• **Task item**
Among the lines of data below, reproduce only those from the one with "stage_c: stage temperature; C; usual 25" through the one with "The tool's runs may not all be listed.", exactly as they stand, both ends included.

• **Information shown**
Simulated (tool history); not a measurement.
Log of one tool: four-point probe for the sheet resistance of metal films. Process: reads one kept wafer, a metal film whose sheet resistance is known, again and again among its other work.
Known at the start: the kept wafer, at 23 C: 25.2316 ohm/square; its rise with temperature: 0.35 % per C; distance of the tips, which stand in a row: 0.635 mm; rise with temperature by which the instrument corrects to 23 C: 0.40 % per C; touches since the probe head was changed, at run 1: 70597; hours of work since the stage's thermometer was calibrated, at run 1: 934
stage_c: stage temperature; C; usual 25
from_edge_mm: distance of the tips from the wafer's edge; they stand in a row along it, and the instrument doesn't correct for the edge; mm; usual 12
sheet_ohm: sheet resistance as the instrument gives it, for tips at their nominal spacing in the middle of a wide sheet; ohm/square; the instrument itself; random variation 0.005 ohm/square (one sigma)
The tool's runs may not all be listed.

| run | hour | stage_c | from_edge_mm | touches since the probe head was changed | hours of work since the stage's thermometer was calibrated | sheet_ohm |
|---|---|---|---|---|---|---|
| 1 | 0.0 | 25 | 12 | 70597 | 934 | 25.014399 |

• **Response box**
stage_c: stage temperature; C; usual 25
from_edge_mm: distance of the tips from the wafer's edge; they stand in a row along it, and the instrument doesn't correct for the edge; mm; usual 12
sheet_ohm: sheet resistance as the instrument gives it, for tips at their nominal spacing in the middle of a wide sheet; ohm/square; the instrument itself; random variation 0.005 ohm/square (one sigma)
The tool's runs may not all be listed.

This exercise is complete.